Listed records =>
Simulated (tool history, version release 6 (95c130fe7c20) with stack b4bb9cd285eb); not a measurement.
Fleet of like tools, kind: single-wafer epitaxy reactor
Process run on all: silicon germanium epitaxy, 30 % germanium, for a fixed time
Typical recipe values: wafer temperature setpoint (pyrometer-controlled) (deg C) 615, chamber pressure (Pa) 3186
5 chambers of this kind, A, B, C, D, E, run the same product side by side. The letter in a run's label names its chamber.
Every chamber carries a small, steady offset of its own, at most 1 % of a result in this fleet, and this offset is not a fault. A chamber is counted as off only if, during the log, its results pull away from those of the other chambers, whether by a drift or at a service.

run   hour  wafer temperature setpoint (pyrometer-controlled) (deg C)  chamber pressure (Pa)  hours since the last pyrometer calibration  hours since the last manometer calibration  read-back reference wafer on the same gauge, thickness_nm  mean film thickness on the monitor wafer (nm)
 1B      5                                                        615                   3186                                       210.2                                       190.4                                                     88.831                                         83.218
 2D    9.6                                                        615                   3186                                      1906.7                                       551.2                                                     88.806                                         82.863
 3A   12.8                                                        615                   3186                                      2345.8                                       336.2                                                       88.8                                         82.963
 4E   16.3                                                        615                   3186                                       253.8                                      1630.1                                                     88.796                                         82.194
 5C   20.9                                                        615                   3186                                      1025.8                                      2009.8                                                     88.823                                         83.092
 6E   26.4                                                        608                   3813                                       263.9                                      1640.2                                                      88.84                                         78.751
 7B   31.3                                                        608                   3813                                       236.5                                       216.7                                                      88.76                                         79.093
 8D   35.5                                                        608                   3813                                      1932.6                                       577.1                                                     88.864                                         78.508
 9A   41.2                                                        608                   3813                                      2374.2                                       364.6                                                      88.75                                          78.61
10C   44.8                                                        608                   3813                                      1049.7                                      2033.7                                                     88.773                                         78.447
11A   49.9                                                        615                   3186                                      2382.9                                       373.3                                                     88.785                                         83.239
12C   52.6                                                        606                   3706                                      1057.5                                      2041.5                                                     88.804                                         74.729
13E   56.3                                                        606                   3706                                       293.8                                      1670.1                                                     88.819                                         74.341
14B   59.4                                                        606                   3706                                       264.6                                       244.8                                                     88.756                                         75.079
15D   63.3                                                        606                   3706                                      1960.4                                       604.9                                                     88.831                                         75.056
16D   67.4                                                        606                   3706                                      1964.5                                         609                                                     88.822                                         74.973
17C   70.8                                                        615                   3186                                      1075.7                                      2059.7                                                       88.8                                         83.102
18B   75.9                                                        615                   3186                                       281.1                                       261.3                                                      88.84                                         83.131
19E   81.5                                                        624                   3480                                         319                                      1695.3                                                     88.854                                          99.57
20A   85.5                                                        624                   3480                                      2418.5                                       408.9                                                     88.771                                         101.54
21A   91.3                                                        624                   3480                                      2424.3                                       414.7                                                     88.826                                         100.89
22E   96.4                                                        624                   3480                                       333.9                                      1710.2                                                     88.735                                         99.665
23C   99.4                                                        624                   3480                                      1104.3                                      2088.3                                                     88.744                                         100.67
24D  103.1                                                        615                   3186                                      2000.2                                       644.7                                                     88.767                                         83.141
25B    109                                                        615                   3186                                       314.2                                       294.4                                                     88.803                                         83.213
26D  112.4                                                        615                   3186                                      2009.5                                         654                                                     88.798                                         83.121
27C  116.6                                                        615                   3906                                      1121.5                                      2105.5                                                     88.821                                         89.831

Work instruction => In the listing above, reproduce the first line and each one after it through the line that contains "Process run on".

Reply =>
Simulated (tool history, version release 6 (95c130fe7c20) with stack b4bb9cd285eb); not a measurement.
Fleet of like tools, kind: single-wafer epitaxy reactor
Process run on all: silicon germanium epitaxy, 30 % germanium, for a fixed time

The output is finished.